REQUIREMENT =
What is needed here is a word-for-word copy of all the entries below.

┌─ GIVEN INFORMATION

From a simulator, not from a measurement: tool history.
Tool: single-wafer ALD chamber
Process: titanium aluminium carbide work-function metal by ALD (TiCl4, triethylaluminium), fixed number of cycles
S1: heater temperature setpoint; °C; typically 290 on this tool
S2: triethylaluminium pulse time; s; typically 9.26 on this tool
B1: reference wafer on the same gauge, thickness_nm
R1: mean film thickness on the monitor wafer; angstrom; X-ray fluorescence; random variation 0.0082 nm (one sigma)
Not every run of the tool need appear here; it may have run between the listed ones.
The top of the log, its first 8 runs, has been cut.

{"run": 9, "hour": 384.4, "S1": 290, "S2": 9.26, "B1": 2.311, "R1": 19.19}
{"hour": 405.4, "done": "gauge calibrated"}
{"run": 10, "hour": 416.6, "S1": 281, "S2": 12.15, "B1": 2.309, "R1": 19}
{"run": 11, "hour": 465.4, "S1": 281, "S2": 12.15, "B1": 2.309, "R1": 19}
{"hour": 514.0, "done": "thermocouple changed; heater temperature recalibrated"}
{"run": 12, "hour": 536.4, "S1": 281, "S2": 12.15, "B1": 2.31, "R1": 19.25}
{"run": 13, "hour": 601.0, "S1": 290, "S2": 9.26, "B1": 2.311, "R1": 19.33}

└─

WRITTEN RESPONSE =
From a simulator, not from a measurement: tool history.
Tool: single-wafer ALD chamber
Process: titanium aluminium carbide work-function metal by ALD (TiCl4, triethylaluminium), fixed number of cycles
S1: heater temperature setpoint; °C; typically 290 on this tool
S2: triethylaluminium pulse time; s; typically 9.26 on this tool
B1: reference wafer on the same gauge, thickness_nm
R1: mean film thickness on the monitor wafer; angstrom; X-ray fluorescence; random variation 0.0082 nm (one sigma)
Not every run of the tool need appear here; it may have run between the listed ones.
The top of the log, its first 8 runs, has been cut.

{"run": 9, "hour": 384.4, "S1": 290, "S2": 9.26, "B1": 2.311, "R1": 19.19}
{"hour": 405.4, "done": "gauge calibrated"}
{"run": 10, "hour": 416.6, "S1": 281, "S2": 12.15, "B1": 2.309, "R1": 19}
{"run": 11, "hour": 465.4, "S1": 281, "S2": 12.15, "B1": 2.309, "R1": 19}
{"hour": 514.0, "done": "thermocouple changed; heater temperature recalibrated"}
{"run": 12, "hour": 536.4, "S1": 281, "S2": 12.15, "B1": 2.31, "R1": 19.25}
{"run": 13, "hour": 601.0, "S1": 290, "S2": 9.26, "B1": 2.311, "R1": 19.33}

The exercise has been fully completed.